━━ INFORMATION GIVEN ━━
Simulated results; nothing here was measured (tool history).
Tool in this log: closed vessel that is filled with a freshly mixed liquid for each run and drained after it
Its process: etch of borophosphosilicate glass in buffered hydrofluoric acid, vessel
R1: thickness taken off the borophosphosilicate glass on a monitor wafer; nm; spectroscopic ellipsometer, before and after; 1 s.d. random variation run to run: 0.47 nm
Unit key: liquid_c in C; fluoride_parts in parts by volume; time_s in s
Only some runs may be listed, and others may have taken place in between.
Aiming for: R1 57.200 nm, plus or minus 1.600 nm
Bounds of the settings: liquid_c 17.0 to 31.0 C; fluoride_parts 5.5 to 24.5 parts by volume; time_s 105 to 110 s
━━━

## WORK ORDER:
Each record above should be transcribed exactly.

## EXERCISE SOLUTION:
Simulated results; nothing here was measured (tool history).
Tool in this log: closed vessel that is filled with a freshly mixed liquid for each run and drained after it
Its process: etch of borophosphosilicate glass in buffered hydrofluoric acid, vessel
R1: thickness taken off the borophosphosilicate glass on a monitor wafer; nm; spectroscopic ellipsometer, before and after; 1 s.d. random variation run to run: 0.47 nm
Unit key: liquid_c in C; fluoride_parts in parts by volume; time_s in s
Only some runs may be listed, and others may have taken place in between.
Aiming for: R1 57.200 nm, plus or minus 1.600 nm
Bounds of the settings: liquid_c 17.0 to 31.0 C; fluoride_parts 5.5 to 24.5 parts by volume; time_s 105 to 110 s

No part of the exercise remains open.